- ASSIGNMENT
Produce the records below again, word for word, but stop after the line that contains "L211 | day 29".

Segment Open

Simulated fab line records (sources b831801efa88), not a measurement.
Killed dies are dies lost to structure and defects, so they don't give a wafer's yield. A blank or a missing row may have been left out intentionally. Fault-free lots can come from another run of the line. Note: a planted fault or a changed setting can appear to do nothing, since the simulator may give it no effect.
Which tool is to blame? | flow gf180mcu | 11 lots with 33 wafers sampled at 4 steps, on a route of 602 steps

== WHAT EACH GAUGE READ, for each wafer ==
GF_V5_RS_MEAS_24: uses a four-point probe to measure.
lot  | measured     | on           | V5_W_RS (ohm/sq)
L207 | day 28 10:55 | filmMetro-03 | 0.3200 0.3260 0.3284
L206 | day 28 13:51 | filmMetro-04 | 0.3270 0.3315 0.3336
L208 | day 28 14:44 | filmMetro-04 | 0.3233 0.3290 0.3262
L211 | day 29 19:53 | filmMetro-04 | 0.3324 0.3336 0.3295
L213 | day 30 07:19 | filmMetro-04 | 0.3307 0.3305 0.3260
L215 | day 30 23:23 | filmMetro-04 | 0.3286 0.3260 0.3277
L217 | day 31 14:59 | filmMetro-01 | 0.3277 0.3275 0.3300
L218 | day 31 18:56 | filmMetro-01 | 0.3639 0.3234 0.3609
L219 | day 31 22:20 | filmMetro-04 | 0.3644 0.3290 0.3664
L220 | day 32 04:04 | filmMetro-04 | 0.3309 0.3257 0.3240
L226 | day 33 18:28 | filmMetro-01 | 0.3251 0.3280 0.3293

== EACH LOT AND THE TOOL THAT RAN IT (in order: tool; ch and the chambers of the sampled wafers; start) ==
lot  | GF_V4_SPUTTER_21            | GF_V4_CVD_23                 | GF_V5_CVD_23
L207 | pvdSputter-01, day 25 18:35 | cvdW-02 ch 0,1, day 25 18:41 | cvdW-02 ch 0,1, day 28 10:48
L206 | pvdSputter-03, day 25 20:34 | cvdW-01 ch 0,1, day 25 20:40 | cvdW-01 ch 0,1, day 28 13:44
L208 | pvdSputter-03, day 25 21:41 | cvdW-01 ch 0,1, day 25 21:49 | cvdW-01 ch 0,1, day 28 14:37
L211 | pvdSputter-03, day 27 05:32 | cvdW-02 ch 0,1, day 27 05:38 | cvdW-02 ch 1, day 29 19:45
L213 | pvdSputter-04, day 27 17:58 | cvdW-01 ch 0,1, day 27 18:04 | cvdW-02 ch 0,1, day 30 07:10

Segment Closed

- TASK RESPONSE
Simulated fab line records (sources b831801efa88), not a measurement.
Killed dies are dies lost to structure and defects, so they don't give a wafer's yield. A blank or a missing row may have been left out intentionally. Fault-free lots can come from another run of the line. Note: a planted fault or a changed setting can appear to do nothing, since the simulator may give it no effect.
Which tool is to blame? | flow gf180mcu | 11 lots with 33 wafers sampled at 4 steps, on a route of 602 steps

== WHAT EACH GAUGE READ, for each wafer ==
GF_V5_RS_MEAS_24: uses a four-point probe to measure.
lot  | measured     | on           | V5_W_RS (ohm/sq)
L207 | day 28 10:55 | filmMetro-03 | 0.3200 0.3260 0.3284
L206 | day 28 13:51 | filmMetro-04 | 0.3270 0.3315 0.3336
L208 | day 28 14:44 | filmMetro-04 | 0.3233 0.3290 0.3262
L211 | day 29 19:53 | filmMetro-04 | 0.3324 0.3336 0.3295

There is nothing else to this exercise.